### REQUIREMENT
Copy out the first line of the listing and every line after it, exactly, until you have copied the line containing "depicts: a regular".

*** Opening SOURCE DATA ***

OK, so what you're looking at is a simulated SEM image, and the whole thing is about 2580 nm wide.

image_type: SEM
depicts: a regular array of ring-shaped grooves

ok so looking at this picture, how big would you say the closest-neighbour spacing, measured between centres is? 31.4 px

*** Closing SOURCE DATA ***

### EXERCISE SOLUTION
OK, so what you're looking at is a simulated SEM image, and the whole thing is about 2580 nm wide.

image_type: SEM
depicts: a regular array of ring-shaped grooves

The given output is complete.